#### GIVEN RECORDS
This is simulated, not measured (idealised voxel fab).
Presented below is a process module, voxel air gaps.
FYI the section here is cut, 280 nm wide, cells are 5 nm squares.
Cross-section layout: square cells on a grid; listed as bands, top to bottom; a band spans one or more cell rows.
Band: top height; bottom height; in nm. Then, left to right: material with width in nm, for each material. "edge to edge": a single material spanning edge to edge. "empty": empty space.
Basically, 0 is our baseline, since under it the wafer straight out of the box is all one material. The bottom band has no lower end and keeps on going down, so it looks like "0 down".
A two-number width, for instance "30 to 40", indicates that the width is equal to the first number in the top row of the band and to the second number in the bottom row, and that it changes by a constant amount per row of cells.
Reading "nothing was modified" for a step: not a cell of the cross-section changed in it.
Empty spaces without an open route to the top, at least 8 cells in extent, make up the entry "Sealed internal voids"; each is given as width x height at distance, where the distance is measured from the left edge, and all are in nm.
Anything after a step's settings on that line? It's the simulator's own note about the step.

#### ACTIVITY
Could you output each line above exactly as it was given?

#### RESPONSE AREA
This is simulated, not measured (idealised voxel fab).
Presented below is a process module, voxel air gaps.
FYI the section here is cut, 280 nm wide, cells are 5 nm squares.
Cross-section layout: square cells on a grid; listed as bands, top to bottom; a band spans one or more cell rows.
Band: top height; bottom height; in nm. Then, left to right: material with width in nm, for each material. "edge to edge": a single material spanning edge to edge. "empty": empty space.
Basically, 0 is our baseline, since under it the wafer straight out of the box is all one material. The bottom band has no lower end and keeps on going down, so it looks like "0 down".
A two-number width, for instance "30 to 40", indicates that the width is equal to the first number in the top row of the band and to the second number in the bottom row, and that it changes by a constant amount per row of cells.
Reading "nothing was modified" for a step: not a cell of the cross-section changed in it.
Empty spaces without an open route to the top, at least 8 cells in extent, make up the entry "Sealed internal voids"; each is given as width x height at distance, where the distance is measured from the left edge, and all are in nm.
Anything after a step's settings on that line? It's the simulator's own note about the step.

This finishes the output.